**RECORDED INFORMATION:**

★ ★ ★ ★

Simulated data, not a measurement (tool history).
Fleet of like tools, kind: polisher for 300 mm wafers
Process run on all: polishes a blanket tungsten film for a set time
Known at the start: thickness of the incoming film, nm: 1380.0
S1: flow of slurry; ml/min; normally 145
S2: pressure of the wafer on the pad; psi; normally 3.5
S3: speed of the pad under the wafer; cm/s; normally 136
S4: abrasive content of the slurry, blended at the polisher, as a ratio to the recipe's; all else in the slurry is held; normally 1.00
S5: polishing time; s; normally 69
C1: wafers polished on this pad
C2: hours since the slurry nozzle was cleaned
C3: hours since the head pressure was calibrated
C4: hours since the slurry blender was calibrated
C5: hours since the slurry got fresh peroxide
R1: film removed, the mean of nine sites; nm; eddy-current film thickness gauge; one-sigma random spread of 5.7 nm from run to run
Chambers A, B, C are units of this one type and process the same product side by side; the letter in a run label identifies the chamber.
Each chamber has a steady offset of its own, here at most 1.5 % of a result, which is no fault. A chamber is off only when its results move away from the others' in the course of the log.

★ ★ ★ ★

Word for word, please print every line from the beginning of the records to the line bearing "C5: hours since the slurry got fresh peroxide", counting both ends and stopping there.

Simulated data, not a measurement (tool history).
Fleet of like tools, kind: polisher for 300 mm wafers
Process run on all: polishes a blanket tungsten film for a set time
Known at the start: thickness of the incoming film, nm: 1380.0
S1: flow of slurry; ml/min; normally 145
S2: pressure of the wafer on the pad; psi; normally 3.5
S3: speed of the pad under the wafer; cm/s; normally 136
S4: abrasive content of the slurry, blended at the polisher, as a ratio to the recipe's; all else in the slurry is held; normally 1.00
S5: polishing time; s; normally 69
C1: wafers polished on this pad
C2: hours since the slurry nozzle was cleaned
C3: hours since the head pressure was calibrated
C4: hours since the slurry blender was calibrated
C5: hours since the slurry got fresh peroxide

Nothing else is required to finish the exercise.